## WORK ORDER
In the listing below, locate the line that contains "For every step" and the line that contains "alike: readings whose". Restate word for word those two lines and every line between them, and nothing else.

## DATASET ENTRIES
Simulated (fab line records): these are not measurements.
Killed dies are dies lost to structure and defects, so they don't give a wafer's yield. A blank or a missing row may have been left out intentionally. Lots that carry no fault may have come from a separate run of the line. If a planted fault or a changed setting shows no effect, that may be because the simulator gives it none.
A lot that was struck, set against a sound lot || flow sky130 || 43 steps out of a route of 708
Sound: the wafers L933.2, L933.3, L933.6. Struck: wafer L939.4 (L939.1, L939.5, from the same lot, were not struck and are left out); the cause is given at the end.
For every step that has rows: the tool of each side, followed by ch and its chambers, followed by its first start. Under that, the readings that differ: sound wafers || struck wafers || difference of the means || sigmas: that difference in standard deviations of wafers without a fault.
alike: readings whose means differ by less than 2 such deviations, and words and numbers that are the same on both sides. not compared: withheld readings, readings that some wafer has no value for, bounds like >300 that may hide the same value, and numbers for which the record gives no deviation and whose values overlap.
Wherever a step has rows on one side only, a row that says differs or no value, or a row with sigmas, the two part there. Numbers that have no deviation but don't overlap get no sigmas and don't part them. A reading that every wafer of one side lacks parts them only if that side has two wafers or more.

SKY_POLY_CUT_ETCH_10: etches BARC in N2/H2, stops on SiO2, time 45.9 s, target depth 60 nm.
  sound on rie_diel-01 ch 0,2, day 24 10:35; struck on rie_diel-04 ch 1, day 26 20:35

## WRITTEN ANSWER
For every step that has rows: the tool of each side, followed by ch and its chambers, followed by its first start. Under that, the readings that differ: sound wafers || struck wafers || difference of the means || sigmas: that difference in standard deviations of wafers without a fault.
alike: readings whose means differ by less than 2 such deviations, and words and numbers that are the same on both sides. not compared: withheld readings, readings that some wafer has no value for, bounds like >300 that may hide the same value, and numbers for which the record gives no deviation and whose values overlap.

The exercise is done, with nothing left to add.